• _WORK REQUEST_
When you reach the line in the data below that contains "13) STRIP | etch materials SiN", please start repeating lines exactly, and stop after the line that contains "28) DIRECTIONAL_ETCH |", repeating nothing else.

*** Begin section ***

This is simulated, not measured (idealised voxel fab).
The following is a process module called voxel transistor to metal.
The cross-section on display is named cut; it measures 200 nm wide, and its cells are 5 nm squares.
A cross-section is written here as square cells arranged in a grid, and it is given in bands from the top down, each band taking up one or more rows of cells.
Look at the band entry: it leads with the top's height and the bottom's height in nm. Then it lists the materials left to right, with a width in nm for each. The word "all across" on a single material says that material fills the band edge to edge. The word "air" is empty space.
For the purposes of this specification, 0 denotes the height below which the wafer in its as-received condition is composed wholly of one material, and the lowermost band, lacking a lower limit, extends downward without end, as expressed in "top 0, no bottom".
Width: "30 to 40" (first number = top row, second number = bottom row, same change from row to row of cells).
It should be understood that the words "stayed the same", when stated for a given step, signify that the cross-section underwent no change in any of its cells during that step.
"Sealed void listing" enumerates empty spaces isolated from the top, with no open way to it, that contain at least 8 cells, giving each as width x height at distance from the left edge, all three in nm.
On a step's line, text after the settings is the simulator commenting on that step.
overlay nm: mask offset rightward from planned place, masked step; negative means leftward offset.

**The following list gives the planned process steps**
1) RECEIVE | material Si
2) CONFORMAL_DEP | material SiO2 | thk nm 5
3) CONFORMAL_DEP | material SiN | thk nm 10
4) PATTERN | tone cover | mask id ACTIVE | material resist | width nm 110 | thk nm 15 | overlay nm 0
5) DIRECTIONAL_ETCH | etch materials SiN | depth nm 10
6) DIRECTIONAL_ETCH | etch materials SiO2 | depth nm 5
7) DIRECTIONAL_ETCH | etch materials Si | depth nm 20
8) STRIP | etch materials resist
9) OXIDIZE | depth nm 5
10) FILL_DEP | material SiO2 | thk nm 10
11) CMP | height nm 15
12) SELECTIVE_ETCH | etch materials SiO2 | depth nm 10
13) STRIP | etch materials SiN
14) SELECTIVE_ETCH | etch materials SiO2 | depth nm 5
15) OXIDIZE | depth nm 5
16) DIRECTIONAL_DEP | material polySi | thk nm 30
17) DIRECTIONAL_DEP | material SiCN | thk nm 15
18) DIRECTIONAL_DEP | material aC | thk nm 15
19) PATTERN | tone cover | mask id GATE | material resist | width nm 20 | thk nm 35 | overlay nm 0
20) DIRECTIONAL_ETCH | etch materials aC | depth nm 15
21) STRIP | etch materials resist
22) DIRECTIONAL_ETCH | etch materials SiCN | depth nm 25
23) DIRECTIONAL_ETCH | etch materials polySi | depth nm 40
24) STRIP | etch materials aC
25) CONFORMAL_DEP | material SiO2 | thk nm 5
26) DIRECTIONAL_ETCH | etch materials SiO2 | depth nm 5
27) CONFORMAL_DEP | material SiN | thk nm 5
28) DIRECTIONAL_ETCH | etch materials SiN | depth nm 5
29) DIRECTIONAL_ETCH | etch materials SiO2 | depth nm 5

*** End section ***

• _RESULT_
13) STRIP | etch materials SiN
14) SELECTIVE_ETCH | etch materials SiO2 | depth nm 5
15) OXIDIZE | depth nm 5
16) DIRECTIONAL_DEP | material polySi | thk nm 30
17) DIRECTIONAL_DEP | material SiCN | thk nm 15
18) DIRECTIONAL_DEP | material aC | thk nm 15
19) PATTERN | tone cover | mask id GATE | material resist | width nm 20 | thk nm 35 | overlay nm 0
20) DIRECTIONAL_ETCH | etch materials aC | depth nm 15
21) STRIP | etch materials resist
22) DIRECTIONAL_ETCH | etch materials SiCN | depth nm 25
23) DIRECTIONAL_ETCH | etch materials polySi | depth nm 40
24) STRIP | etch materials aC
25) CONFORMAL_DEP | material SiO2 | thk nm 5
26) DIRECTIONAL_ETCH | etch materials SiO2 | depth nm 5
27) CONFORMAL_DEP | material SiN | thk nm 5
28) DIRECTIONAL_ETCH | etch materials SiN | depth nm 5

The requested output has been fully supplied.